*** Block opens ***

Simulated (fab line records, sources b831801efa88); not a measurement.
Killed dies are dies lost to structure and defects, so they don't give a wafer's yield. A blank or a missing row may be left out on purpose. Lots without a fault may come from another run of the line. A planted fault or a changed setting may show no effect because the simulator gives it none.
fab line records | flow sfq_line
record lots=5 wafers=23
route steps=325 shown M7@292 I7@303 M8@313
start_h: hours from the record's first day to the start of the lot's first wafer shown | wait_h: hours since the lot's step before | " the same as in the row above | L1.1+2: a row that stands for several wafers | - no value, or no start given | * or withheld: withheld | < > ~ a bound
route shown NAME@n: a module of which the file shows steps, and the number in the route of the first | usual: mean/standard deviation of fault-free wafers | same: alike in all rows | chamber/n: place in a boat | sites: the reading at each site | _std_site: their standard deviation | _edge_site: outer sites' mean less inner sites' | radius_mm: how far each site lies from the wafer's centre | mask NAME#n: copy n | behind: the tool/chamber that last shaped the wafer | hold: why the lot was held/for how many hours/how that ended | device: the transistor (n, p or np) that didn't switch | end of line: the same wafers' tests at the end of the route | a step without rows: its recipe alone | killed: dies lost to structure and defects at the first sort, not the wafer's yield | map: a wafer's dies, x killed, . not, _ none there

*** Block closes ***

WORK TASK: Word for word, repeat every line of the data.

SOLUTION:
Simulated (fab line records, sources b831801efa88); not a measurement.
Killed dies are dies lost to structure and defects, so they don't give a wafer's yield. A blank or a missing row may be left out on purpose. Lots without a fault may come from another run of the line. A planted fault or a changed setting may show no effect because the simulator gives it none.
fab line records | flow sfq_line
record lots=5 wafers=23
route steps=325 shown M7@292 I7@303 M8@313
start_h: hours from the record's first day to the start of the lot's first wafer shown | wait_h: hours since the lot's step before | " the same as in the row above | L1.1+2: a row that stands for several wafers | - no value, or no start given | * or withheld: withheld | < > ~ a bound
route shown NAME@n: a module of which the file shows steps, and the number in the route of the first | usual: mean/standard deviation of fault-free wafers | same: alike in all rows | chamber/n: place in a boat | sites: the reading at each site | _std_site: their standard deviation | _edge_site: outer sites' mean less inner sites' | radius_mm: how far each site lies from the wafer's centre | mask NAME#n: copy n | behind: the tool/chamber that last shaped the wafer | hold: why the lot was held/for how many hours/how that ended | device: the transistor (n, p or np) that didn't switch | end of line: the same wafers' tests at the end of the route | a step without rows: its recipe alone | killed: dies lost to structure and defects at the first sort, not the wafer's yield | map: a wafer's dies, x killed, . not, _ none there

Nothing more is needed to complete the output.